Work instruction: Extract precisely the lines of the entries below, from the first line through the line containing "critical dimension of".

Dataset records:
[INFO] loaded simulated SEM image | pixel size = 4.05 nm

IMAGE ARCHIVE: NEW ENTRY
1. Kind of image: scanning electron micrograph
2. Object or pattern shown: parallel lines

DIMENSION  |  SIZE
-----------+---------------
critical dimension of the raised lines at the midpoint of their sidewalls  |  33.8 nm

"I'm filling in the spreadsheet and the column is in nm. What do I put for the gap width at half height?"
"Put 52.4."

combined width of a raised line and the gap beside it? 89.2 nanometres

Response area:
[INFO] loaded simulated SEM image | pixel size = 4.05 nm

IMAGE ARCHIVE: NEW ENTRY
1. Kind of image: scanning electron micrograph
2. Object or pattern shown: parallel lines

DIMENSION  |  SIZE
-----------+---------------
critical dimension of the raised lines at the midpoint of their sidewalls  |  33.8 nm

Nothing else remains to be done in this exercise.